[DATA UNDER STUDY]
++++

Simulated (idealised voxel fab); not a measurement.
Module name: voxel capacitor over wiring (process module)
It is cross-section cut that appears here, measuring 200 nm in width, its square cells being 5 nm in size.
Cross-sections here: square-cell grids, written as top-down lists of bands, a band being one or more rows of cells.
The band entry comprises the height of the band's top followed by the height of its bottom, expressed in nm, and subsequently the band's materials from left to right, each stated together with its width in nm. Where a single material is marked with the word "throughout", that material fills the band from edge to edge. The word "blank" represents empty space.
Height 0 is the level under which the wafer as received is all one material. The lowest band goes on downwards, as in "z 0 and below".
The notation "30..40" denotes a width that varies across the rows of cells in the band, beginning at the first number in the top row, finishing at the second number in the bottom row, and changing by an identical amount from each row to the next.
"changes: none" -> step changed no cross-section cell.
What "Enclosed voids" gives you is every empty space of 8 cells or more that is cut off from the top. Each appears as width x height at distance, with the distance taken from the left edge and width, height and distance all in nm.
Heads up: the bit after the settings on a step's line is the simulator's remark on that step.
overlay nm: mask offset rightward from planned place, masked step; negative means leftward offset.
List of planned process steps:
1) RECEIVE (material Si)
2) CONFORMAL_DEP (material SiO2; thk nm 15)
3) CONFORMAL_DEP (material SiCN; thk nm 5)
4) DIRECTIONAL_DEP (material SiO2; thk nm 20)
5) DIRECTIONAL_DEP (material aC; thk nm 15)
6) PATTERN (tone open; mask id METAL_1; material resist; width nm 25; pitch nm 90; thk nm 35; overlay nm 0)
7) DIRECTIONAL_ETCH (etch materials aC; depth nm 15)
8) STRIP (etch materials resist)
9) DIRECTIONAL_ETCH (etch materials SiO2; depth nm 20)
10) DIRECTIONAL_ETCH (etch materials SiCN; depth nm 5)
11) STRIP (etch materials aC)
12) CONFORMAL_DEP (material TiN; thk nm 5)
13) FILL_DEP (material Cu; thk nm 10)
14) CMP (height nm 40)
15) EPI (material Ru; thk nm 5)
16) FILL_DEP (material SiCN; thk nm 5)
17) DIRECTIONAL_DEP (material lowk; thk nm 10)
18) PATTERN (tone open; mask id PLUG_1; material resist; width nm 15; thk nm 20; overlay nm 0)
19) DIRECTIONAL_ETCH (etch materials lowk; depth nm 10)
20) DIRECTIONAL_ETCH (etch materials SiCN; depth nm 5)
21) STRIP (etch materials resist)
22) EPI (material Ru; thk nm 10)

++++

[EXERCISE] Exactly the lines from the start of the entries through the one bearing "no cross-section cell." are to be output, with both ends included.

[EXERCISE RESPONSE]
Simulated (idealised voxel fab); not a measurement.
Module name: voxel capacitor over wiring (process module)
It is cross-section cut that appears here, measuring 200 nm in width, its square cells being 5 nm in size.
Cross-sections here: square-cell grids, written as top-down lists of bands, a band being one or more rows of cells.
The band entry comprises the height of the band's top followed by the height of its bottom, expressed in nm, and subsequently the band's materials from left to right, each stated together with its width in nm. Where a single material is marked with the word "throughout", that material fills the band from edge to edge. The word "blank" represents empty space.
Height 0 is the level under which the wafer as received is all one material. The lowest band goes on downwards, as in "z 0 and below".
The notation "30..40" denotes a width that varies across the rows of cells in the band, beginning at the first number in the top row, finishing at the second number in the bottom row, and changing by an identical amount from each row to the next.
"changes: none" -> step changed no cross-section cell.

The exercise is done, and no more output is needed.